__Requirement__
Starting at the top of the entries below, print each line exactly until the line with "The tool may" has been printed too.

** Opening Information shown block **
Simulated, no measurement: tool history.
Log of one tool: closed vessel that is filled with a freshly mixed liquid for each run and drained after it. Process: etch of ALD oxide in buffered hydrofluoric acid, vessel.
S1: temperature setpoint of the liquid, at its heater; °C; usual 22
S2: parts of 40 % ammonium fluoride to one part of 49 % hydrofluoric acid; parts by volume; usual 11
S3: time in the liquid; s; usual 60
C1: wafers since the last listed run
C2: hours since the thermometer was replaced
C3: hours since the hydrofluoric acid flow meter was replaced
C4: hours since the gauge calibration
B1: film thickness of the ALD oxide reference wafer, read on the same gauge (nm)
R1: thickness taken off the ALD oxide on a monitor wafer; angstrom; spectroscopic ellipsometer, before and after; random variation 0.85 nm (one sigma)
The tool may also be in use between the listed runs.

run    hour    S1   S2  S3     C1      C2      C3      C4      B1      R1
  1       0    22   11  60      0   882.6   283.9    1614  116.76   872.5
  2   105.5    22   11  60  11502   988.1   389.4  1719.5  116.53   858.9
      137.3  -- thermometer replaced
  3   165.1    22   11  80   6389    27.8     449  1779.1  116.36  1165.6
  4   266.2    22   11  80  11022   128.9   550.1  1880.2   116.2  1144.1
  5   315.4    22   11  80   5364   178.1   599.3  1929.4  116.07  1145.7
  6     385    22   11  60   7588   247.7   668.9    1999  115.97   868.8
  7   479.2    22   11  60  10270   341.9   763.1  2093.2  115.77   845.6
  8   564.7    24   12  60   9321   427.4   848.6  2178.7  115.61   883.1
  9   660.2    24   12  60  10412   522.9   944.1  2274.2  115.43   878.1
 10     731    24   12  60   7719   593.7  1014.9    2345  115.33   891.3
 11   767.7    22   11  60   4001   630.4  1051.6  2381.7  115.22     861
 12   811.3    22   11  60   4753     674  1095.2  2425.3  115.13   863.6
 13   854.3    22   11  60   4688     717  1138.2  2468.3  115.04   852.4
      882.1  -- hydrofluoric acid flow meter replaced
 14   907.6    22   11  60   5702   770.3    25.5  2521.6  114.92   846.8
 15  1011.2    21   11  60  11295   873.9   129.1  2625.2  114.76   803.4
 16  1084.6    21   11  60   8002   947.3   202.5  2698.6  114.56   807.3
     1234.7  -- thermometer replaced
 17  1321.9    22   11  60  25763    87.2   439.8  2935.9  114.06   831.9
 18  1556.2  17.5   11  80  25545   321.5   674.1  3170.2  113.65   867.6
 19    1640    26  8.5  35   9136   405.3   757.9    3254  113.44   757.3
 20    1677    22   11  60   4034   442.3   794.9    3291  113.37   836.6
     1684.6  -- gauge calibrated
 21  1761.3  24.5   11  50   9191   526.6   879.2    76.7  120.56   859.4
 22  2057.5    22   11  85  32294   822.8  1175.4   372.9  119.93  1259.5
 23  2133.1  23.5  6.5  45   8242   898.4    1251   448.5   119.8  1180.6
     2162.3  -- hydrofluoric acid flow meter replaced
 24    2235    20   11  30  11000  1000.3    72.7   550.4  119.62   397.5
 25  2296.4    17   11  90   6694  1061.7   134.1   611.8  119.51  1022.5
** Closing Information shown block **

__Answer space__
Simulated, no measurement: tool history.
Log of one tool: closed vessel that is filled with a freshly mixed liquid for each run and drained after it. Process: etch of ALD oxide in buffered hydrofluoric acid, vessel.
S1: temperature setpoint of the liquid, at its heater; °C; usual 22
S2: parts of 40 % ammonium fluoride to one part of 49 % hydrofluoric acid; parts by volume; usual 11
S3: time in the liquid; s; usual 60
C1: wafers since the last listed run
C2: hours since the thermometer was replaced
C3: hours since the hydrofluoric acid flow meter was replaced
C4: hours since the gauge calibration
B1: film thickness of the ALD oxide reference wafer, read on the same gauge (nm)
R1: thickness taken off the ALD oxide on a monitor wafer; angstrom; spectroscopic ellipsometer, before and after; random variation 0.85 nm (one sigma)
The tool may also be in use between the listed runs.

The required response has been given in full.